## [Assigned task]
After the line containing "Top height, bottom", write nothing more; before it, reproduce every line of the material below exactly, starting with the first.

## [Provided records]
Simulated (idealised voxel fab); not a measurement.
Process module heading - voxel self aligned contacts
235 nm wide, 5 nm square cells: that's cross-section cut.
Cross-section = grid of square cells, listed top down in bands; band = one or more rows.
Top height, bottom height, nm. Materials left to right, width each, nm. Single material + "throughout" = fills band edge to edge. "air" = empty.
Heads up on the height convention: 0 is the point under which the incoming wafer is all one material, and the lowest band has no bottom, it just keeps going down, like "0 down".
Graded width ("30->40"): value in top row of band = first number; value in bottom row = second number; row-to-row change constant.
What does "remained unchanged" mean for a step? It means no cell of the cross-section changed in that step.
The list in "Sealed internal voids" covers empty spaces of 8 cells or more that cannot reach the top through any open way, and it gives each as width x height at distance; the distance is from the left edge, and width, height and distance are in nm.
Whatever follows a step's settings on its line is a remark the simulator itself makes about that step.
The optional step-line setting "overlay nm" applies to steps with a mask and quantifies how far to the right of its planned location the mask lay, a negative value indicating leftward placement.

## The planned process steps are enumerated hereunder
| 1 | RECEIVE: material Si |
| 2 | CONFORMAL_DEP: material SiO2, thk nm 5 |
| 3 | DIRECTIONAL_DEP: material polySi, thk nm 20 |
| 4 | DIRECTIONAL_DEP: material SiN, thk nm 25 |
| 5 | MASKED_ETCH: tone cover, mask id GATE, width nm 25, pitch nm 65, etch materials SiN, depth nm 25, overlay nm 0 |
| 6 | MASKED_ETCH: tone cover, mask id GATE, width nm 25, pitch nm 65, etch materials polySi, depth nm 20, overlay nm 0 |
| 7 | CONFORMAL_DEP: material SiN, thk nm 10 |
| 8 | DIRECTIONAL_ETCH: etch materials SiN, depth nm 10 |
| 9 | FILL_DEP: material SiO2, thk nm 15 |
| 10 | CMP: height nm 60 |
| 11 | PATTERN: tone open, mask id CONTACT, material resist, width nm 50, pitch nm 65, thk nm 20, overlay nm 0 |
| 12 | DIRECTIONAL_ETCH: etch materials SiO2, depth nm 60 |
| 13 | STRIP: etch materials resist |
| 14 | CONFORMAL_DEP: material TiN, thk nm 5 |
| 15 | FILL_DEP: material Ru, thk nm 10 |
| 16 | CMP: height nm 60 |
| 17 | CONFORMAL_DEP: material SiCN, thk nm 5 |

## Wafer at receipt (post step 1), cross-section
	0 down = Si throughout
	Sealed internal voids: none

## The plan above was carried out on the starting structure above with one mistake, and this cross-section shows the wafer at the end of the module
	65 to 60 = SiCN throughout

## [Exercise result]
Simulated (idealised voxel fab); not a measurement.
Process module heading - voxel self aligned contacts
235 nm wide, 5 nm square cells: that's cross-section cut.
Cross-section = grid of square cells, listed top down in bands; band = one or more rows.
Top height, bottom height, nm. Materials left to right, width each, nm. Single material + "throughout" = fills band edge to edge. "air" = empty.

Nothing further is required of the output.